**DATASET EXCERPTS:**
* * * * *
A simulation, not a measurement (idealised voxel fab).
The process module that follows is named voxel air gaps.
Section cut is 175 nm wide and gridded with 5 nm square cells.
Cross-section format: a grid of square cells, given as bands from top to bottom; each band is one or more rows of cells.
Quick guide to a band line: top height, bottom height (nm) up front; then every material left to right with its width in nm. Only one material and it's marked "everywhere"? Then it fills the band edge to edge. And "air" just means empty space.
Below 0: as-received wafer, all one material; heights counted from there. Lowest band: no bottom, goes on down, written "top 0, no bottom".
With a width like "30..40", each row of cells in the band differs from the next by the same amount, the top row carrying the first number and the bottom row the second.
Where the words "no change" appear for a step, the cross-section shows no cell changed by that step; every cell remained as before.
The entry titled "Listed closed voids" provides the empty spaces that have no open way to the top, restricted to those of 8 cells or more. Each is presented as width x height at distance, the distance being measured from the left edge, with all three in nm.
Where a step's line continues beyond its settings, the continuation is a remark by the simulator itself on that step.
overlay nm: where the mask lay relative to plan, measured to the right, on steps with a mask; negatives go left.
* * * * *

**BRIEF:** After reading the lines above, reproduce them all exactly.

**TASK RESULT:**
A simulation, not a measurement (idealised voxel fab).
The process module that follows is named voxel air gaps.
Section cut is 175 nm wide and gridded with 5 nm square cells.
Cross-section format: a grid of square cells, given as bands from top to bottom; each band is one or more rows of cells.
Quick guide to a band line: top height, bottom height (nm) up front; then every material left to right with its width in nm. Only one material and it's marked "everywhere"? Then it fills the band edge to edge. And "air" just means empty space.
Below 0: as-received wafer, all one material; heights counted from there. Lowest band: no bottom, goes on down, written "top 0, no bottom".
With a width like "30..40", each row of cells in the band differs from the next by the same amount, the top row carrying the first number and the bottom row the second.
Where the words "no change" appear for a step, the cross-section shows no cell changed by that step; every cell remained as before.
The entry titled "Listed closed voids" provides the empty spaces that have no open way to the top, restricted to those of 8 cells or more. Each is presented as width x height at distance, the distance being measured from the left edge, with all three in nm.
Where a step's line continues beyond its settings, the continuation is a remark by the simulator itself on that step.
overlay nm: where the mask lay relative to plan, measured to the right, on steps with a mask; negatives go left.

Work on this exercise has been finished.